> Requirement
Please return each entry in the listing exactly.

> Source data
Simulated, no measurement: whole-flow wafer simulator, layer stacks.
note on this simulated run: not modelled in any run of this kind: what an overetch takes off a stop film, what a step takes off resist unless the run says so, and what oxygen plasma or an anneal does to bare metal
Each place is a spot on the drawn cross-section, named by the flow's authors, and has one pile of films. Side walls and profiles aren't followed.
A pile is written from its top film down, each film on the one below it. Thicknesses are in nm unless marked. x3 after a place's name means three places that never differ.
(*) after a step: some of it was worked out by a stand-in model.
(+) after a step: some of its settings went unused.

> Problem solution
Simulated, no measurement: whole-flow wafer simulator, layer stacks.
note on this simulated run: not modelled in any run of this kind: what an overetch takes off a stop film, what a step takes off resist unless the run says so, and what oxygen plasma or an anneal does to bare metal
Each place is a spot on the drawn cross-section, named by the flow's authors, and has one pile of films. Side walls and profiles aren't followed.
A pile is written from its top film down, each film on the one below it. Thicknesses are in nm unless marked. x3 after a place's name means three places that never differ.
(*) after a step: some of it was worked out by a stand-in model.
(+) after a step: some of its settings went unused.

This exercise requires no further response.